[STORED DATA — start]

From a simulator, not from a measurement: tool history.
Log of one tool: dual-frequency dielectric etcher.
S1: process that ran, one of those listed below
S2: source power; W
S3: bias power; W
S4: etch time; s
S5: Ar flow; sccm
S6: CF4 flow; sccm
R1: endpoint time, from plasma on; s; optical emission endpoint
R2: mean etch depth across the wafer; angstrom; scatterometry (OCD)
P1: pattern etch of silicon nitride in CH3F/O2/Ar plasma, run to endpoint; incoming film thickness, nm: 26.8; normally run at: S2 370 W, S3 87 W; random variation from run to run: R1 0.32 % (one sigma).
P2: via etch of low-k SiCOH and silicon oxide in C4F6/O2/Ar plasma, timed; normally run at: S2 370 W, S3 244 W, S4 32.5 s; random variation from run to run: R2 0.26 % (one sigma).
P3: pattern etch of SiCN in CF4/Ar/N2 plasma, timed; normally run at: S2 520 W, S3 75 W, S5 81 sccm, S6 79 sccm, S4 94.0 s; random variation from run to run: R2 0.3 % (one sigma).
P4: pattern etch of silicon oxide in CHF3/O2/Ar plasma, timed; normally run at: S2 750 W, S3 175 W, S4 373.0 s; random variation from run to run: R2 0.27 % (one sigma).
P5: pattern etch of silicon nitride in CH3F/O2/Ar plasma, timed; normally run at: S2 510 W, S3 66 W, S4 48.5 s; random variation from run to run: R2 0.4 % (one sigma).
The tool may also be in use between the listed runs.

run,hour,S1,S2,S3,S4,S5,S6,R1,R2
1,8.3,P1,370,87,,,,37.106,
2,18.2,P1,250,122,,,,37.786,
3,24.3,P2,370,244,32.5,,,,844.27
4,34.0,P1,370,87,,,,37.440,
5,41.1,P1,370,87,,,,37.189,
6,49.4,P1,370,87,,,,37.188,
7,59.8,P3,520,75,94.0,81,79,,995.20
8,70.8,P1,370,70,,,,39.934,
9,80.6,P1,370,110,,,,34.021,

[STORED DATA — finish]

● REQUIREMENT: Nothing but the exact lines from the start of the material through the line holding "P2: via etch", both included, belongs in the answer.

● EXERCISE RESULT:
From a simulator, not from a measurement: tool history.
Log of one tool: dual-frequency dielectric etcher.
S1: process that ran, one of those listed below
S2: source power; W
S3: bias power; W
S4: etch time; s
S5: Ar flow; sccm
S6: CF4 flow; sccm
R1: endpoint time, from plasma on; s; optical emission endpoint
R2: mean etch depth across the wafer; angstrom; scatterometry (OCD)
P1: pattern etch of silicon nitride in CH3F/O2/Ar plasma, run to endpoint; incoming film thickness, nm: 26.8; normally run at: S2 370 W, S3 87 W; random variation from run to run: R1 0.32 % (one sigma).
P2: via etch of low-k SiCOH and silicon oxide in C4F6/O2/Ar plasma, timed; normally run at: S2 370 W, S3 244 W, S4 32.5 s; random variation from run to run: R2 0.26 % (one sigma).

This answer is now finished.